BEGIN

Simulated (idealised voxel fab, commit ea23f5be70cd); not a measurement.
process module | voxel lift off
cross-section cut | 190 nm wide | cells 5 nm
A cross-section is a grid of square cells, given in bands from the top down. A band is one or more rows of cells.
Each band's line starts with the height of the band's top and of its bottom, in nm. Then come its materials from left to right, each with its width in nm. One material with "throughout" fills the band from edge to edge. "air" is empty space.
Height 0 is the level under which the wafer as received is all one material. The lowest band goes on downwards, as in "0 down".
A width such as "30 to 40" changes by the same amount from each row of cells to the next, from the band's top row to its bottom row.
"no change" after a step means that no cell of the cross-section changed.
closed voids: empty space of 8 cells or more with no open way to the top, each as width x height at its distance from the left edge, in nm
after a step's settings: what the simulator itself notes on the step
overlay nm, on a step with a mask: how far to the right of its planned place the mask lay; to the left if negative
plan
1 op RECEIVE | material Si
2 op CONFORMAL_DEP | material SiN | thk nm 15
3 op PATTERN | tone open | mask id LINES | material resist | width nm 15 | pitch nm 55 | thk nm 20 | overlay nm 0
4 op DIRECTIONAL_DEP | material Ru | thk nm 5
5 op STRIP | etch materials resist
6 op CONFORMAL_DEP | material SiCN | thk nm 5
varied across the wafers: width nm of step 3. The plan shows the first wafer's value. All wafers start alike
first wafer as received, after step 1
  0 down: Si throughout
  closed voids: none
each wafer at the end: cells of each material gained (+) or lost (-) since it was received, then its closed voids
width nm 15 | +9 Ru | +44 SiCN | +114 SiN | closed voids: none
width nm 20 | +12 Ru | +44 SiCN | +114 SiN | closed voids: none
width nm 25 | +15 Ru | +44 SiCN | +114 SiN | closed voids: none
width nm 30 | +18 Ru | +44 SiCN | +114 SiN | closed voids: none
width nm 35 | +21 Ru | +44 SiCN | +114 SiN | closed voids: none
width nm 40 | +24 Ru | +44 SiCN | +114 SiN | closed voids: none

END

**Action item:** From the entries above, extract only the lines running from the one containing "A width such" through the one containing "width nm 35", inclusive.

**Answer section:**
A width such as "30 to 40" changes by the same amount from each row of cells to the next, from the band's top row to its bottom row.
"no change" after a step means that no cell of the cross-section changed.
closed voids: empty space of 8 cells or more with no open way to the top, each as width x height at its distance from the left edge, in nm
after a step's settings: what the simulator itself notes on the step
overlay nm, on a step with a mask: how far to the right of its planned place the mask lay; to the left if negative
plan
1 op RECEIVE | material Si
2 op CONFORMAL_DEP | material SiN | thk nm 15
3 op PATTERN | tone open | mask id LINES | material resist | width nm 15 | pitch nm 55 | thk nm 20 | overlay nm 0
4 op DIRECTIONAL_DEP | material Ru | thk nm 5
5 op STRIP | etch materials resist
6 op CONFORMAL_DEP | material SiCN | thk nm 5
varied across the wafers: width nm of step 3. The plan shows the first wafer's value. All wafers start alike
first wafer as received, after step 1
  0 down: Si throughout
  closed voids: none
each wafer at the end: cells of each material gained (+) or lost (-) since it was received, then its closed voids
width nm 15 | +9 Ru | +44 SiCN | +114 SiN | closed voids: none
width nm 20 | +12 Ru | +44 SiCN | +114 SiN | closed voids: none
width nm 25 | +15 Ru | +44 SiCN | +114 SiN | closed voids: none
width nm 30 | +18 Ru | +44 SiCN | +114 SiN | closed voids: none
width nm 35 | +21 Ru | +44 SiCN | +114 SiN | closed voids: none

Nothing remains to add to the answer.